################

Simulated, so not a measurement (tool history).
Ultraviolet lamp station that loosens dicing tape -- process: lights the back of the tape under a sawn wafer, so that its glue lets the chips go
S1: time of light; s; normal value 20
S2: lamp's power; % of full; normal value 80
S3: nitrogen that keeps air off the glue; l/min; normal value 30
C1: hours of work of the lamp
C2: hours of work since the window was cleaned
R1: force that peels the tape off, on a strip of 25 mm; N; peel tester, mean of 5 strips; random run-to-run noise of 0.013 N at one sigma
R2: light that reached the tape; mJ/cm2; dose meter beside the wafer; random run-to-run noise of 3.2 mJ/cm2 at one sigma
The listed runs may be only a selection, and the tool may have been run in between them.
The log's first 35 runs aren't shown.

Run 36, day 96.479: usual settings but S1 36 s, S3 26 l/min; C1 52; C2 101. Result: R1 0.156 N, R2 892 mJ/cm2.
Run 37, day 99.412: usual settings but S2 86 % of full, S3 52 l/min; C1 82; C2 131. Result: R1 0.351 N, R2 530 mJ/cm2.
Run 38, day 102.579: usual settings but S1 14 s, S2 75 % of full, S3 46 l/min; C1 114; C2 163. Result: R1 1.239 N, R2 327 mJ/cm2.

################

* _Required action_: Each line above should appear again, reproduced exactly.

* _Task output_:
Simulated, so not a measurement (tool history).
Ultraviolet lamp station that loosens dicing tape -- process: lights the back of the tape under a sawn wafer, so that its glue lets the chips go
S1: time of light; s; normal value 20
S2: lamp's power; % of full; normal value 80
S3: nitrogen that keeps air off the glue; l/min; normal value 30
C1: hours of work of the lamp
C2: hours of work since the window was cleaned
R1: force that peels the tape off, on a strip of 25 mm; N; peel tester, mean of 5 strips; random run-to-run noise of 0.013 N at one sigma
R2: light that reached the tape; mJ/cm2; dose meter beside the wafer; random run-to-run noise of 3.2 mJ/cm2 at one sigma
The listed runs may be only a selection, and the tool may have been run in between them.
The log's first 35 runs aren't shown.

Run 36, day 96.479: usual settings but S1 36 s, S3 26 l/min; C1 52; C2 101. Result: R1 0.156 N, R2 892 mJ/cm2.
Run 37, day 99.412: usual settings but S2 86 % of full, S3 52 l/min; C1 82; C2 131. Result: R1 0.351 N, R2 530 mJ/cm2.
Run 38, day 102.579: usual settings but S1 14 s, S2 75 % of full, S3 46 l/min; C1 114; C2 163. Result: R1 1.239 N, R2 327 mJ/cm2.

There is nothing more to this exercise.